....

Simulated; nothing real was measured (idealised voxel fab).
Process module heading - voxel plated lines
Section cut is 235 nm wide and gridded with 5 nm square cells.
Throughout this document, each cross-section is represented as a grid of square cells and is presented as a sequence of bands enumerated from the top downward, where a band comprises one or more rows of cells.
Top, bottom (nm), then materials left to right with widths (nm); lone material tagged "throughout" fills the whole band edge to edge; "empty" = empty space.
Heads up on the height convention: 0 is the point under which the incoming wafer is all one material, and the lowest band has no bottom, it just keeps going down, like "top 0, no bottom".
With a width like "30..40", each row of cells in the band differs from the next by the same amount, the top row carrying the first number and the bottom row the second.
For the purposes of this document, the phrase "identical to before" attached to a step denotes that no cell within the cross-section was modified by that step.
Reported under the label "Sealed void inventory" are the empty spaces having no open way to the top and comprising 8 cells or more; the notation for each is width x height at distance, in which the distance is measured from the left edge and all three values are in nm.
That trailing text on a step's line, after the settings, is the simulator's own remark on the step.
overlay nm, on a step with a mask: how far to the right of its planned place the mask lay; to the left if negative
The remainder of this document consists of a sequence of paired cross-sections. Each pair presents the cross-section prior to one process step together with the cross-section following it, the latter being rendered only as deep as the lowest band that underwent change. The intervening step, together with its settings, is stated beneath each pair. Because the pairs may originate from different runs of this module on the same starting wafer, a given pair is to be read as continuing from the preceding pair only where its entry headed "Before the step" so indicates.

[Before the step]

....

If a line comes after the one that contains "For the purposes", leave it out; return every line of the entries up to that point exactly, starting with the first, with that line included.

TASK RESPONSE:
Simulated; nothing real was measured (idealised voxel fab).
Process module heading - voxel plated lines
Section cut is 235 nm wide and gridded with 5 nm square cells.
Throughout this document, each cross-section is represented as a grid of square cells and is presented as a sequence of bands enumerated from the top downward, where a band comprises one or more rows of cells.
Top, bottom (nm), then materials left to right with widths (nm); lone material tagged "throughout" fills the whole band edge to edge; "empty" = empty space.
Heads up on the height convention: 0 is the point under which the incoming wafer is all one material, and the lowest band has no bottom, it just keeps going down, like "top 0, no bottom".
With a width like "30..40", each row of cells in the band differs from the next by the same amount, the top row carrying the first number and the bottom row the second.
For the purposes of this document, the phrase "identical to before" attached to a step denotes that no cell within the cross-section was modified by that step.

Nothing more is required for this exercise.